Requirement >>
From the data below, repeat exactly the lines from the line with "25 | WET ETCH" to the line with "30 | COAT |", both included.

──────── Entries shown
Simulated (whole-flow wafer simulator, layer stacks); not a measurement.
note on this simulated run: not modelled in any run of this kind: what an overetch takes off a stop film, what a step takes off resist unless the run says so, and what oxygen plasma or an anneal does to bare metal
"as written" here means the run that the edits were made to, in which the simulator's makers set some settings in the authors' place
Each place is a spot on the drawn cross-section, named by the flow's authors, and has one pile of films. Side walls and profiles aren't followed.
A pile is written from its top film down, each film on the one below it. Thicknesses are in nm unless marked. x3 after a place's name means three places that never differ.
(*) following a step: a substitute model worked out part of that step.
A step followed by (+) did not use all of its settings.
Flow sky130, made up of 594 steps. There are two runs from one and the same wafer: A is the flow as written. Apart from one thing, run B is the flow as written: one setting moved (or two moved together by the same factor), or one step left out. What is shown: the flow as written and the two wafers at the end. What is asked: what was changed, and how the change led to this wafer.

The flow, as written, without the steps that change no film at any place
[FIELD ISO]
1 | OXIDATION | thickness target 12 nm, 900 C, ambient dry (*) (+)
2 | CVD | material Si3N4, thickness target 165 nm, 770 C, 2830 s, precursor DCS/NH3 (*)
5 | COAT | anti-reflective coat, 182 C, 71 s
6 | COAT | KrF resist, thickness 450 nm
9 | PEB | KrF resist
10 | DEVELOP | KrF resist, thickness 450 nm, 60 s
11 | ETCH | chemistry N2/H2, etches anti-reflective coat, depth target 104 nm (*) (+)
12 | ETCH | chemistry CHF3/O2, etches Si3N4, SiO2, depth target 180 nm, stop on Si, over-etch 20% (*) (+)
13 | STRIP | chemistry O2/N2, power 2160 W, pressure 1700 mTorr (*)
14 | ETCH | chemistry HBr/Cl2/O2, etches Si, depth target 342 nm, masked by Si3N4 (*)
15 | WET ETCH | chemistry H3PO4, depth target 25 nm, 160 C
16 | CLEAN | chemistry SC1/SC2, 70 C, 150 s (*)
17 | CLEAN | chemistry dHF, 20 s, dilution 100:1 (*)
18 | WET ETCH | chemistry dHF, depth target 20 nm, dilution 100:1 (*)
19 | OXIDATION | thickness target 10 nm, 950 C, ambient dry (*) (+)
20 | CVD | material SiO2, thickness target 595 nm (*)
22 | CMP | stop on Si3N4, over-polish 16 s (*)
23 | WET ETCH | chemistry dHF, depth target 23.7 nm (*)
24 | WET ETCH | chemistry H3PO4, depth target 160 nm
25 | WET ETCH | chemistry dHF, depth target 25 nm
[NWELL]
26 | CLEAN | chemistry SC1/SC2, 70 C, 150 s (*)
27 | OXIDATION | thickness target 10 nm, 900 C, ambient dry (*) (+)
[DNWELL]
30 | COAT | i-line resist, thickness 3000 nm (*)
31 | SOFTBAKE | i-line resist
────────────────

Response >>
25 | WET ETCH | chemistry dHF, depth target 25 nm
[NWELL]
26 | CLEAN | chemistry SC1/SC2, 70 C, 150 s (*)
27 | OXIDATION | thickness target 10 nm, 900 C, ambient dry (*) (+)
[DNWELL]
30 | COAT | i-line resist, thickness 3000 nm (*)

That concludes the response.